──────── Available data
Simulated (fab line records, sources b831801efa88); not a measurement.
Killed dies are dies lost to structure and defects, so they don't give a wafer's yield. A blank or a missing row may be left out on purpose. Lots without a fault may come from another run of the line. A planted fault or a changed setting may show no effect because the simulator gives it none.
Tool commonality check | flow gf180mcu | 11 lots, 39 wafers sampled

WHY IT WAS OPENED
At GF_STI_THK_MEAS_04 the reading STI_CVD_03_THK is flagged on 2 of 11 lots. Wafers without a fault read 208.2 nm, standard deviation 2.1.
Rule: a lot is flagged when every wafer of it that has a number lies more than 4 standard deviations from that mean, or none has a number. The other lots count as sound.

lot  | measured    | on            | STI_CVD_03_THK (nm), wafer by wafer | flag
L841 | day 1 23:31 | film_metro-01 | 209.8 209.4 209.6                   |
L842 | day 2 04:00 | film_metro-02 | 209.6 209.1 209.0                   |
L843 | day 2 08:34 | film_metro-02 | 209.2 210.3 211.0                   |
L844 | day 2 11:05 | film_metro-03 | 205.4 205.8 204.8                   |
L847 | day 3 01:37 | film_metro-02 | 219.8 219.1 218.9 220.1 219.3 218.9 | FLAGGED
────────────────

> Work request
Considering only the material above, set down every line from the one with "WHY IT WAS OPENED" to the one with "L844 | day 2", inclusive, exactly as written.

> Answer space
WHY IT WAS OPENED
At GF_STI_THK_MEAS_04 the reading STI_CVD_03_THK is flagged on 2 of 11 lots. Wafers without a fault read 208.2 nm, standard deviation 2.1.
Rule: a lot is flagged when every wafer of it that has a number lies more than 4 standard deviations from that mean, or none has a number. The other lots count as sound.

lot  | measured    | on            | STI_CVD_03_THK (nm), wafer by wafer | flag
L841 | day 1 23:31 | film_metro-01 | 209.8 209.4 209.6                   |
L842 | day 2 04:00 | film_metro-02 | 209.6 209.1 209.0                   |
L843 | day 2 08:34 | film_metro-02 | 209.2 210.3 211.0                   |
L844 | day 2 11:05 | film_metro-03 | 205.4 205.8 204.8                   |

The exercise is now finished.